SOURCE INFORMATION ::
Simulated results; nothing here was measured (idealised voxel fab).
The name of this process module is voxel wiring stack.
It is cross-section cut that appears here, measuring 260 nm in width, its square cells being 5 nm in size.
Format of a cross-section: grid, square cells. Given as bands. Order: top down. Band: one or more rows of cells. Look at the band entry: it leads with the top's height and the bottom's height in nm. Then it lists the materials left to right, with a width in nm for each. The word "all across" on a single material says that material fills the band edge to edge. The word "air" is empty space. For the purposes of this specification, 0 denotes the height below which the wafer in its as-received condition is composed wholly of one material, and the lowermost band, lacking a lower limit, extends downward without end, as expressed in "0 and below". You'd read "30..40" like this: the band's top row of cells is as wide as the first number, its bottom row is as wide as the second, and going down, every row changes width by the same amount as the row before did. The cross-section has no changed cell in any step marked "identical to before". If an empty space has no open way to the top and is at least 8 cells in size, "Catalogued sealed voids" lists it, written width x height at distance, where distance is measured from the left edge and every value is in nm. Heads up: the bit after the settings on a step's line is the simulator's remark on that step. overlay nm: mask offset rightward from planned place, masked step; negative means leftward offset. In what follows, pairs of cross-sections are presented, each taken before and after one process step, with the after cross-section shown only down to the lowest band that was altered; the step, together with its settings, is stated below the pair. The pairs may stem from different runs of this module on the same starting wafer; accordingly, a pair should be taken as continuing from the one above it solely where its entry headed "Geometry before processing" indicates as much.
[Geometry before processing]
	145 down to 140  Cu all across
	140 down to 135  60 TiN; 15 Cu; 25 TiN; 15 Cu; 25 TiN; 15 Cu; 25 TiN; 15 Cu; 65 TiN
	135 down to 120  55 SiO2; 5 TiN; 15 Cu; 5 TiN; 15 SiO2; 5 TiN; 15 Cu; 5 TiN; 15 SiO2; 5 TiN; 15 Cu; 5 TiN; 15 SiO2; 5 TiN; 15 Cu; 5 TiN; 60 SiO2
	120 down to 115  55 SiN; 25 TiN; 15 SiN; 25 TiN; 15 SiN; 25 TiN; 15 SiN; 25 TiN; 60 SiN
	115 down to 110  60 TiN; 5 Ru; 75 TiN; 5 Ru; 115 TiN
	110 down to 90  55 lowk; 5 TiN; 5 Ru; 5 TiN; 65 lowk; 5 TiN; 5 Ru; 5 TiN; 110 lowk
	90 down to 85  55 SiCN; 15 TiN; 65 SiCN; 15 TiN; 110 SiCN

WORK REQUEST :: Reproduce the listing above exactly, but only from its first line through the line holding "It is cross-section"; both of those lines are included.

ANSWER SECTION ::
Simulated results; nothing here was measured (idealised voxel fab).
The name of this process module is voxel wiring stack.
It is cross-section cut that appears here, measuring 260 nm in width, its square cells being 5 nm in size.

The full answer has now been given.